Copy out all of the data that follows, exactly as it appears.

▼

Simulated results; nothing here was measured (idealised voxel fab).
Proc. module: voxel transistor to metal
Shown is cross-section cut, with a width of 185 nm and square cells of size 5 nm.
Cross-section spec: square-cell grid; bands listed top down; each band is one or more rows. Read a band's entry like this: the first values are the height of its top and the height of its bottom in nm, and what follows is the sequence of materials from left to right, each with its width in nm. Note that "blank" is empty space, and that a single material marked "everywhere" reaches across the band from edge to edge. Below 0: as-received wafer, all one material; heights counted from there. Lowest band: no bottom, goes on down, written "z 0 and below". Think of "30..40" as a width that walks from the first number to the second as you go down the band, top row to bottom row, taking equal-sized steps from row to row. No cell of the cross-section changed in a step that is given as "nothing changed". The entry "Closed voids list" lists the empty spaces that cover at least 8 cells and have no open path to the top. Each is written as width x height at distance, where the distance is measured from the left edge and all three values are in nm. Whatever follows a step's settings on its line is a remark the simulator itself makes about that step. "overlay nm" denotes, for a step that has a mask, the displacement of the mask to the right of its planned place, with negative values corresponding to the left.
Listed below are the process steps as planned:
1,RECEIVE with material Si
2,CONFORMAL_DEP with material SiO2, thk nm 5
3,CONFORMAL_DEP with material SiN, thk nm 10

▲

* [Answer area]
Simulated results; nothing here was measured (idealised voxel fab).
Proc. module: voxel transistor to metal
Shown is cross-section cut, with a width of 185 nm and square cells of size 5 nm.
Cross-section spec: square-cell grid; bands listed top down; each band is one or more rows. Read a band's entry like this: the first values are the height of its top and the height of its bottom in nm, and what follows is the sequence of materials from left to right, each with its width in nm. Note that "blank" is empty space, and that a single material marked "everywhere" reaches across the band from edge to edge. Below 0: as-received wafer, all one material; heights counted from there. Lowest band: no bottom, goes on down, written "z 0 and below". Think of "30..40" as a width that walks from the first number to the second as you go down the band, top row to bottom row, taking equal-sized steps from row to row. No cell of the cross-section changed in a step that is given as "nothing changed". The entry "Closed voids list" lists the empty spaces that cover at least 8 cells and have no open path to the top. Each is written as width x height at distance, where the distance is measured from the left edge and all three values are in nm. Whatever follows a step's settings on its line is a remark the simulator itself makes about that step. "overlay nm" denotes, for a step that has a mask, the displacement of the mask to the right of its planned place, with negative values corresponding to the left.
Listed below are the process steps as planned:
1,RECEIVE with material Si
2,CONFORMAL_DEP with material SiO2, thk nm 5
3,CONFORMAL_DEP with material SiN, thk nm 10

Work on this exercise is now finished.